§ **Required action**
Please print the records below word for word.

§ **Given data**
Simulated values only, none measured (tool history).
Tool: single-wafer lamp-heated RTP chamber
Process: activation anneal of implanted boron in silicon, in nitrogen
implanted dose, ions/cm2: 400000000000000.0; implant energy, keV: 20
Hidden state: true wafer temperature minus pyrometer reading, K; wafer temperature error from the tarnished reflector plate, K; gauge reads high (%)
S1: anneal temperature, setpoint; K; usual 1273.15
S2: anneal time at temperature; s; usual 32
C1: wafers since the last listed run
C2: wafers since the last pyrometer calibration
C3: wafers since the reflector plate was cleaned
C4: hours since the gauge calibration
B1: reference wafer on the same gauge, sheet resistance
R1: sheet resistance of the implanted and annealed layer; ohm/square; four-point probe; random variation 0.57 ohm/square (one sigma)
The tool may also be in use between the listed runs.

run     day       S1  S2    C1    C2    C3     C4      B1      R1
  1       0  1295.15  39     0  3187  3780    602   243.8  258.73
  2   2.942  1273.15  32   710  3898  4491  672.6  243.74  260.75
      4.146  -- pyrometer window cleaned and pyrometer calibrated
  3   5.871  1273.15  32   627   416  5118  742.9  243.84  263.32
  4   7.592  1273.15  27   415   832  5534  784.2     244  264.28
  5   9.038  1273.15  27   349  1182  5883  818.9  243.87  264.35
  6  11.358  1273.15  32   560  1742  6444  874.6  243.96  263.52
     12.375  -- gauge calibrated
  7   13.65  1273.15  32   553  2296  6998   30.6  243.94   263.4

§ **Your solution**
Simulated values only, none measured (tool history).
Tool: single-wafer lamp-heated RTP chamber
Process: activation anneal of implanted boron in silicon, in nitrogen
implanted dose, ions/cm2: 400000000000000.0; implant energy, keV: 20
Hidden state: true wafer temperature minus pyrometer reading, K; wafer temperature error from the tarnished reflector plate, K; gauge reads high (%)
S1: anneal temperature, setpoint; K; usual 1273.15
S2: anneal time at temperature; s; usual 32
C1: wafers since the last listed run
C2: wafers since the last pyrometer calibration
C3: wafers since the reflector plate was cleaned
C4: hours since the gauge calibration
B1: reference wafer on the same gauge, sheet resistance
R1: sheet resistance of the implanted and annealed layer; ohm/square; four-point probe; random variation 0.57 ohm/square (one sigma)
The tool may also be in use between the listed runs.

run     day       S1  S2    C1    C2    C3     C4      B1      R1
  1       0  1295.15  39     0  3187  3780    602   243.8  258.73
  2   2.942  1273.15  32   710  3898  4491  672.6  243.74  260.75
      4.146  -- pyrometer window cleaned and pyrometer calibrated
  3   5.871  1273.15  32   627   416  5118  742.9  243.84  263.32
  4   7.592  1273.15  27   415   832  5534  784.2     244  264.28
  5   9.038  1273.15  27   349  1182  5883  818.9  243.87  264.35
  6  11.358  1273.15  32   560  1742  6444  874.6  243.96  263.52
     12.375  -- gauge calibrated
  7   13.65  1273.15  32   553  2296  6998   30.6  243.94   263.4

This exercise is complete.